§ BRIEF: A verbatim copy of every entry is required.

§ STUDY MATERIAL:
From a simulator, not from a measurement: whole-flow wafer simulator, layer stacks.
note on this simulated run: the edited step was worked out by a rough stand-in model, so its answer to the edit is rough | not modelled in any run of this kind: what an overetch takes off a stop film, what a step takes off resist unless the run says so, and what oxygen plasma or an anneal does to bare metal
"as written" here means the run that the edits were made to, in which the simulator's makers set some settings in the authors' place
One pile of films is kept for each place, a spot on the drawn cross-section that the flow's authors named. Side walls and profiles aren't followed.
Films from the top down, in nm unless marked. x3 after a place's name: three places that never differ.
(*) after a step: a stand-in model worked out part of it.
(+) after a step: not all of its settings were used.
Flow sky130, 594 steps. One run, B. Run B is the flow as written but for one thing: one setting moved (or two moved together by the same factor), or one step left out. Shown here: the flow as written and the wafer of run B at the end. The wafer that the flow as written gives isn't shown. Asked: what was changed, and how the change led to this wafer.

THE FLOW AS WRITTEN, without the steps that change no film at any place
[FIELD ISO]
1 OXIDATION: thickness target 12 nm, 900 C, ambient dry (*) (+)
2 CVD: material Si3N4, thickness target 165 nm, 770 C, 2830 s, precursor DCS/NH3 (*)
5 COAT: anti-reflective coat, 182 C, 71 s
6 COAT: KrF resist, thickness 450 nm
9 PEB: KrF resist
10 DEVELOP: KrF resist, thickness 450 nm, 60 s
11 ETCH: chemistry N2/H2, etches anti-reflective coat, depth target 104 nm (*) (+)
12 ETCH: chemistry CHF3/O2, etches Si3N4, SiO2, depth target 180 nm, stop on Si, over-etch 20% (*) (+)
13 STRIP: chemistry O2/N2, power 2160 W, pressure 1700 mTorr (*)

§ ANSWER BOX:
From a simulator, not from a measurement: whole-flow wafer simulator, layer stacks.
note on this simulated run: the edited step was worked out by a rough stand-in model, so its answer to the edit is rough | not modelled in any run of this kind: what an overetch takes off a stop film, what a step takes off resist unless the run says so, and what oxygen plasma or an anneal does to bare metal
"as written" here means the run that the edits were made to, in which the simulator's makers set some settings in the authors' place
One pile of films is kept for each place, a spot on the drawn cross-section that the flow's authors named. Side walls and profiles aren't followed.
Films from the top down, in nm unless marked. x3 after a place's name: three places that never differ.
(*) after a step: a stand-in model worked out part of it.
(+) after a step: not all of its settings were used.
Flow sky130, 594 steps. One run, B. Run B is the flow as written but for one thing: one setting moved (or two moved together by the same factor), or one step left out. Shown here: the flow as written and the wafer of run B at the end. The wafer that the flow as written gives isn't shown. Asked: what was changed, and how the change led to this wafer.

THE FLOW AS WRITTEN, without the steps that change no film at any place
[FIELD ISO]
1 OXIDATION: thickness target 12 nm, 900 C, ambient dry (*) (+)
2 CVD: material Si3N4, thickness target 165 nm, 770 C, 2830 s, precursor DCS/NH3 (*)
5 COAT: anti-reflective coat, 182 C, 71 s
6 COAT: KrF resist, thickness 450 nm
9 PEB: KrF resist
10 DEVELOP: KrF resist, thickness 450 nm, 60 s
11 ETCH: chemistry N2/H2, etches anti-reflective coat, depth target 104 nm (*) (+)
12 ETCH: chemistry CHF3/O2, etches Si3N4, SiO2, depth target 180 nm, stop on Si, over-etch 20% (*) (+)
13 STRIP: chemistry O2/N2, power 2160 W, pressure 1700 mTorr (*)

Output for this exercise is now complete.